> **WORK TASK**
Transcribe only part of the material below: the lines from the one containing "run 4 day=9.738" through the one containing "run 5 day=13.567", inclusive, exactly as written.

◆ ◆ ◆ ◆ ◆
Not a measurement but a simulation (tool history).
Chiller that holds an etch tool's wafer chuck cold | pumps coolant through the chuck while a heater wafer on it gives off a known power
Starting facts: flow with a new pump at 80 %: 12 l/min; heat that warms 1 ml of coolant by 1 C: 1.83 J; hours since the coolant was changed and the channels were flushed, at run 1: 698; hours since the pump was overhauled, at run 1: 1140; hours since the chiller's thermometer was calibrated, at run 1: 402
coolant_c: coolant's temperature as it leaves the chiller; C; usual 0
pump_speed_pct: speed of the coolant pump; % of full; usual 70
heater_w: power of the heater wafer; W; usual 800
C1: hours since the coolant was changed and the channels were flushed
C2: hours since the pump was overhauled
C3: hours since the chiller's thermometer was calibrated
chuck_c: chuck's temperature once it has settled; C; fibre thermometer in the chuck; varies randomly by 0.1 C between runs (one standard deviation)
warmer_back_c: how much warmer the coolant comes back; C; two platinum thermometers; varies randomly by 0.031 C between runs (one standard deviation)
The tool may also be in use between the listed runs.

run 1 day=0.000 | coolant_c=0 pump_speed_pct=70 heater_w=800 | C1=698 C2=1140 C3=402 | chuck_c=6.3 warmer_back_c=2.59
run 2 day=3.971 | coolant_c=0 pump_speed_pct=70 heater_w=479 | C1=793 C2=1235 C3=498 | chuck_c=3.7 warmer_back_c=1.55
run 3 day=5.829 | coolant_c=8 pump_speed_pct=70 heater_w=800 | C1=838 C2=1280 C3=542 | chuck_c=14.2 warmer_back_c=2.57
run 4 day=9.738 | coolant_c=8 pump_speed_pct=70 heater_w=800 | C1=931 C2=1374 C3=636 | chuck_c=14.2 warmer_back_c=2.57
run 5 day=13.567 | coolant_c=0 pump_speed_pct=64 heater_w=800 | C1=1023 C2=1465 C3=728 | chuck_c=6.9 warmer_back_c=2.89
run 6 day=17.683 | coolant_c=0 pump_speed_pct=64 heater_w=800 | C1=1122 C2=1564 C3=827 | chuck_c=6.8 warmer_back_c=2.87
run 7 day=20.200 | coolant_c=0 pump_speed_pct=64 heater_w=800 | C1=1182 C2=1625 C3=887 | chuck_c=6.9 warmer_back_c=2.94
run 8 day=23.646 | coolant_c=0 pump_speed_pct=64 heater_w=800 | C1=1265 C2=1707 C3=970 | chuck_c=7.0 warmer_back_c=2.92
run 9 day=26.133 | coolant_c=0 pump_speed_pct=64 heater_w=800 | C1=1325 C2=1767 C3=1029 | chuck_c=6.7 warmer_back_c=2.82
◆ ◆ ◆ ◆ ◆

> **WRITTEN SOLUTION**
run 4 day=9.738 | coolant_c=8 pump_speed_pct=70 heater_w=800 | C1=931 C2=1374 C3=636 | chuck_c=14.2 warmer_back_c=2.57
run 5 day=13.567 | coolant_c=0 pump_speed_pct=64 heater_w=800 | C1=1023 C2=1465 C3=728 | chuck_c=6.9 warmer_back_c=2.89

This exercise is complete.